- **BRIEF**
Please reproduce exactly the lines from the start of the records through the one containing "Known at the", and nothing more.

%%
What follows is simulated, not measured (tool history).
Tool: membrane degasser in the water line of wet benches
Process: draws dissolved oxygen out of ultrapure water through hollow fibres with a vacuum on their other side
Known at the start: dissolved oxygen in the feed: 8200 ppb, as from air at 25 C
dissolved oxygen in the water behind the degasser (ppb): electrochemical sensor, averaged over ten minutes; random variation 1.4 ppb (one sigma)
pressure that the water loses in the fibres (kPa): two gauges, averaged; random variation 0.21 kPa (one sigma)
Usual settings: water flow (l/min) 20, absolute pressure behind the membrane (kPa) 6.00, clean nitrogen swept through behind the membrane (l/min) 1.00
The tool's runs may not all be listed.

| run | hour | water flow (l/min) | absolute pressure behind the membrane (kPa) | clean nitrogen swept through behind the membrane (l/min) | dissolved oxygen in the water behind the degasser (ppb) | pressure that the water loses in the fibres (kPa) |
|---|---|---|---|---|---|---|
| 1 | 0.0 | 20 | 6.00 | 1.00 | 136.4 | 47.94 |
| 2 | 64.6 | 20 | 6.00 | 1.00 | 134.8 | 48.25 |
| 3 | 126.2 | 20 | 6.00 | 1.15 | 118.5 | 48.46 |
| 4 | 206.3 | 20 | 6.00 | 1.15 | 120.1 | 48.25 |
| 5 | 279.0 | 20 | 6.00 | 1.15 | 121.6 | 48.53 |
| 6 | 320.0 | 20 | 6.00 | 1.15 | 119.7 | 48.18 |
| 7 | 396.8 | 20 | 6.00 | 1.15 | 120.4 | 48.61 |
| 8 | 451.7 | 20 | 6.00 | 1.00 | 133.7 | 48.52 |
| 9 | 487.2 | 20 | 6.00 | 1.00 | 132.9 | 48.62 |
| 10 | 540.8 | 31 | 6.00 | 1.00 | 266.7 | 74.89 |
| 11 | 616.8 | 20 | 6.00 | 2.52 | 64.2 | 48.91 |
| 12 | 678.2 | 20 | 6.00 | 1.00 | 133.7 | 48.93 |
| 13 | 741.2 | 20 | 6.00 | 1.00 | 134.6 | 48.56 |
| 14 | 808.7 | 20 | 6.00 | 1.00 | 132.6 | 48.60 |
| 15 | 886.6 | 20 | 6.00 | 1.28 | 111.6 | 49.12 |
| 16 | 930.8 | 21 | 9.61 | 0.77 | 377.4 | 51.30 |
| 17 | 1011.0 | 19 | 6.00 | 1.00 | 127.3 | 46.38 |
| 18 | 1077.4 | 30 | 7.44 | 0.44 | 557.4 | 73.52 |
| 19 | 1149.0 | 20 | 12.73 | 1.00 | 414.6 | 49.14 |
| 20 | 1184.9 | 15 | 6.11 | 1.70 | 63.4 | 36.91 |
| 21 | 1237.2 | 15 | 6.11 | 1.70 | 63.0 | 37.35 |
%%

- **RESPONSE AREA**
What follows is simulated, not measured (tool history).
Tool: membrane degasser in the water line of wet benches
Process: draws dissolved oxygen out of ultrapure water through hollow fibres with a vacuum on their other side
Known at the start: dissolved oxygen in the feed: 8200 ppb, as from air at 25 C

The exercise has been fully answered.